§ **ASSIGNED TASK**: Write the data below out again, unchanged.

§ **LISTED ENTRIES**:
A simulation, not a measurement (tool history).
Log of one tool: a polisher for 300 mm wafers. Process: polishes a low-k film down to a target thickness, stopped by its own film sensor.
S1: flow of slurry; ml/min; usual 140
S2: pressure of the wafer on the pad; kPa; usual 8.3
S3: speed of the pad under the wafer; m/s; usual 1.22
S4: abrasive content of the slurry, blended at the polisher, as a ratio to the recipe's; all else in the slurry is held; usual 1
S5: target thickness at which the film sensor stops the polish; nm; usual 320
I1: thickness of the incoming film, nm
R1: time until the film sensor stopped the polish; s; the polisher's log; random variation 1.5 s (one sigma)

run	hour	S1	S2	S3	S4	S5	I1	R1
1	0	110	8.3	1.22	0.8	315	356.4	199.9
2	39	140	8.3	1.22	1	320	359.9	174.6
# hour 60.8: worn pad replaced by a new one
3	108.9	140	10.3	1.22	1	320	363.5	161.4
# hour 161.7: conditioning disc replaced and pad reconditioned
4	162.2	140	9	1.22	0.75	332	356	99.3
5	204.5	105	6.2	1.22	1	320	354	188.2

§ **YOUR RESPONSE**:
A simulation, not a measurement (tool history).
Log of one tool: a polisher for 300 mm wafers. Process: polishes a low-k film down to a target thickness, stopped by its own film sensor.
S1: flow of slurry; ml/min; usual 140
S2: pressure of the wafer on the pad; kPa; usual 8.3
S3: speed of the pad under the wafer; m/s; usual 1.22
S4: abrasive content of the slurry, blended at the polisher, as a ratio to the recipe's; all else in the slurry is held; usual 1
S5: target thickness at which the film sensor stops the polish; nm; usual 320
I1: thickness of the incoming film, nm
R1: time until the film sensor stopped the polish; s; the polisher's log; random variation 1.5 s (one sigma)

run	hour	S1	S2	S3	S4	S5	I1	R1
1	0	110	8.3	1.22	0.8	315	356.4	199.9
2	39	140	8.3	1.22	1	320	359.9	174.6
# hour 60.8: worn pad replaced by a new one
3	108.9	140	10.3	1.22	1	320	363.5	161.4
# hour 161.7: conditioning disc replaced and pad reconditioned
4	162.2	140	9	1.22	0.75	332	356	99.3
5	204.5	105	6.2	1.22	1	320	354	188.2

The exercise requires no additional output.